-- Opening Marker --

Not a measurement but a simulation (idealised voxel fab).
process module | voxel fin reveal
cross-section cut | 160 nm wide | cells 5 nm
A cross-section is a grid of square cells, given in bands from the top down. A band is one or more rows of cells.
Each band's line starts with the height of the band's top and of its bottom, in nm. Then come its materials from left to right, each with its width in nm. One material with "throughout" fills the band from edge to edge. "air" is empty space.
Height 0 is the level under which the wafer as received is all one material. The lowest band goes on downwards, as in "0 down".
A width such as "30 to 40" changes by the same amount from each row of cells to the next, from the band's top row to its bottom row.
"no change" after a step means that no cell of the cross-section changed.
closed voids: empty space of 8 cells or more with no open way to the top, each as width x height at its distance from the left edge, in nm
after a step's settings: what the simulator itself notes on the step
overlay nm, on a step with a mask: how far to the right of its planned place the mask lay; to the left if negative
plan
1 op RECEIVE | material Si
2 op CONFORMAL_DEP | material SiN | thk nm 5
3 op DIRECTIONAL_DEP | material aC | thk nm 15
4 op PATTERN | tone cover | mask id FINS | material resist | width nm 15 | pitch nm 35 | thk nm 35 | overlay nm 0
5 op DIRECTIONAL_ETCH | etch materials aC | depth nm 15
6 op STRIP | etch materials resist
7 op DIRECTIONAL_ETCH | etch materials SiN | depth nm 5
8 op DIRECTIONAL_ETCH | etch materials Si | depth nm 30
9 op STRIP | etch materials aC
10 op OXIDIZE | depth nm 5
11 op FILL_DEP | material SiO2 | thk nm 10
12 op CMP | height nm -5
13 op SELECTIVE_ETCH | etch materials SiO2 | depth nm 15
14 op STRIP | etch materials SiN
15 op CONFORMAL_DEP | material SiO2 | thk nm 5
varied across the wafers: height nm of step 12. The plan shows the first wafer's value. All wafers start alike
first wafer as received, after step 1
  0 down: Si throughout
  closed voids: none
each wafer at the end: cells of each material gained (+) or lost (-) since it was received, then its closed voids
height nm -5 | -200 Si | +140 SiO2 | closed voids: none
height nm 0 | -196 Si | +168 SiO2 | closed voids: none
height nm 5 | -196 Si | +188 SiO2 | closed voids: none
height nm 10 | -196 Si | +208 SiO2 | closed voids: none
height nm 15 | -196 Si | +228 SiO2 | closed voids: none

-- Closing Marker --

Work task: Would you print exactly and only the lines of the material above that run from the line with "each wafer at" through the line with "height nm 10", both included?

Exercise response:
each wafer at the end: cells of each material gained (+) or lost (-) since it was received, then its closed voids
height nm -5 | -200 Si | +140 SiO2 | closed voids: none
height nm 0 | -196 Si | +168 SiO2 | closed voids: none
height nm 5 | -196 Si | +188 SiO2 | closed voids: none
height nm 10 | -196 Si | +208 SiO2 | closed voids: none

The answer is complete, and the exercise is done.